From the listing below, output only the lines starting at the line that has "mean film thickness on the monitor wafer (nm): spectroscopic" and ending at the line that has "1,0.0,868.15,14.8,0,2397.7,1686.1,6849.9,828.2,44.370,39.595", exactly as they appear, ends included.

________________________________________

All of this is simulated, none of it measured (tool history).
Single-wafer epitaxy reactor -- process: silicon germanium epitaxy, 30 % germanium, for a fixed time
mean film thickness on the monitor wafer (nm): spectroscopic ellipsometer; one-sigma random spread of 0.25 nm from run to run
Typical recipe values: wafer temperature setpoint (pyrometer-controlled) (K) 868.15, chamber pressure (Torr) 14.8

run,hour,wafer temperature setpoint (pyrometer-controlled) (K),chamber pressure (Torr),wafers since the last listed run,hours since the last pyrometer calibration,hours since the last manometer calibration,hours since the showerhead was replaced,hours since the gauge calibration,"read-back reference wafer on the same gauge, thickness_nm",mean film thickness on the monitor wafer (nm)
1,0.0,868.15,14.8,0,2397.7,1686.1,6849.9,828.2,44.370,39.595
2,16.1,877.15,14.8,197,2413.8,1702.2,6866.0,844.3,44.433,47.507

________________________________________

▸ **WRITTEN ANSWER**:
mean film thickness on the monitor wafer (nm): spectroscopic ellipsometer; one-sigma random spread of 0.25 nm from run to run
Typical recipe values: wafer temperature setpoint (pyrometer-controlled) (K) 868.15, chamber pressure (Torr) 14.8

run,hour,wafer temperature setpoint (pyrometer-controlled) (K),chamber pressure (Torr),wafers since the last listed run,hours since the last pyrometer calibration,hours since the last manometer calibration,hours since the showerhead was replaced,hours since the gauge calibration,"read-back reference wafer on the same gauge, thickness_nm",mean film thickness on the monitor wafer (nm)
1,0.0,868.15,14.8,0,2397.7,1686.1,6849.9,828.2,44.370,39.595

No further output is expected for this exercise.